----------------
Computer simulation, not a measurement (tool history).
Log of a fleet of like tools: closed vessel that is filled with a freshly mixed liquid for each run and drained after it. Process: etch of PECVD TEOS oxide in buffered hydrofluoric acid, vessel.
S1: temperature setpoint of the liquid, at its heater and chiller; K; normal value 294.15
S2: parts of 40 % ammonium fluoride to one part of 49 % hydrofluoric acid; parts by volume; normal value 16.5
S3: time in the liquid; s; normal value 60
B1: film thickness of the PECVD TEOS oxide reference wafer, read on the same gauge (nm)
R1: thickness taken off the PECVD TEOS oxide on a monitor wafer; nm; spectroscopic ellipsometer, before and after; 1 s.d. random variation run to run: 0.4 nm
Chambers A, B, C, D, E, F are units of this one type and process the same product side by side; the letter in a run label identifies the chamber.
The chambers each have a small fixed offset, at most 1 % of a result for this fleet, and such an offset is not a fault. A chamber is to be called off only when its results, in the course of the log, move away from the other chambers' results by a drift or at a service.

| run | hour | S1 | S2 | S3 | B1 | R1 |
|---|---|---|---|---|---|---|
----------------

• _Assignment_:
Once more, write out the records exactly as they are.

• _Response area_:
Computer simulation, not a measurement (tool history).
Log of a fleet of like tools: closed vessel that is filled with a freshly mixed liquid for each run and drained after it. Process: etch of PECVD TEOS oxide in buffered hydrofluoric acid, vessel.
S1: temperature setpoint of the liquid, at its heater and chiller; K; normal value 294.15
S2: parts of 40 % ammonium fluoride to one part of 49 % hydrofluoric acid; parts by volume; normal value 16.5
S3: time in the liquid; s; normal value 60
B1: film thickness of the PECVD TEOS oxide reference wafer, read on the same gauge (nm)
R1: thickness taken off the PECVD TEOS oxide on a monitor wafer; nm; spectroscopic ellipsometer, before and after; 1 s.d. random variation run to run: 0.4 nm
Chambers A, B, C, D, E, F are units of this one type and process the same product side by side; the letter in a run label identifies the chamber.
The chambers each have a small fixed offset, at most 1 % of a result for this fleet, and such an offset is not a fault. A chamber is to be called off only when its results, in the course of the log, move away from the other chambers' results by a drift or at a service.

| run | hour | S1 | S2 | S3 | B1 | R1 |
|---|---|---|---|---|---|---|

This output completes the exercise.